* [WORK INSTRUCTION]:
Among the entries below, one line contains "L082.2,2,11.3,623" and another contains "Correct placement for". Transcribe those two lines and every line between them, exactly.

★ ★ ★ ★ ★ ★ ★
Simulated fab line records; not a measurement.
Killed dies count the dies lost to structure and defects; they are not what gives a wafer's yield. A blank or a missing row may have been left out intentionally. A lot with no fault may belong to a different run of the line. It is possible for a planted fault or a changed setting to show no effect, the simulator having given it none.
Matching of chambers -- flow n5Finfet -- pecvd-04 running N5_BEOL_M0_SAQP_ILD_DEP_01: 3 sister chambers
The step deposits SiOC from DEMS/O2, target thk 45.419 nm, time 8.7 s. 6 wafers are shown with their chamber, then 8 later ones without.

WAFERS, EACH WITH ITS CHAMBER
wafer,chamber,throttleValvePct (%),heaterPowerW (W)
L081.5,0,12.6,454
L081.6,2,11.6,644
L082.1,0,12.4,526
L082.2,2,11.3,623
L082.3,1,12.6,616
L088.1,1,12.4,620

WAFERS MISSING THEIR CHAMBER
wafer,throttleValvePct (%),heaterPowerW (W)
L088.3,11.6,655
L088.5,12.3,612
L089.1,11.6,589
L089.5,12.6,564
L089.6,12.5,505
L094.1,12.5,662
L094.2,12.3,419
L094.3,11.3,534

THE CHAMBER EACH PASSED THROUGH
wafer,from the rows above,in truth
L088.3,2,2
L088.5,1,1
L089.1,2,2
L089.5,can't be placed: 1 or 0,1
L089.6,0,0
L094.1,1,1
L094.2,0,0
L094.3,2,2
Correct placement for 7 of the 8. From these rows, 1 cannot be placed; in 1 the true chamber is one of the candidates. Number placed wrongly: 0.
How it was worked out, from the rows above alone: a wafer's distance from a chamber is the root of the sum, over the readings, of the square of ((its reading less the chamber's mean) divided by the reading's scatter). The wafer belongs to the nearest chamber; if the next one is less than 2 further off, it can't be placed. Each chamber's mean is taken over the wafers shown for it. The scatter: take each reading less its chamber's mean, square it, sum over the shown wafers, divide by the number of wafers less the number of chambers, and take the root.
★ ★ ★ ★ ★ ★ ★

* [TASK OUTPUT]:
L082.2,2,11.3,623
L082.3,1,12.6,616
L088.1,1,12.4,620

WAFERS MISSING THEIR CHAMBER
wafer,throttleValvePct (%),heaterPowerW (W)
L088.3,11.6,655
L088.5,12.3,612
L089.1,11.6,589
L089.5,12.6,564
L089.6,12.5,505
L094.1,12.5,662
L094.2,12.3,419
L094.3,11.3,534

THE CHAMBER EACH PASSED THROUGH
wafer,from the rows above,in truth
L088.3,2,2
L088.5,1,1
L089.1,2,2
L089.5,can't be placed: 1 or 0,1
L089.6,0,0
L094.1,1,1
L094.2,0,0
L094.3,2,2
Correct placement for 7 of the 8. From these rows, 1 cannot be placed; in 1 the true chamber is one of the candidates. Number placed wrongly: 0.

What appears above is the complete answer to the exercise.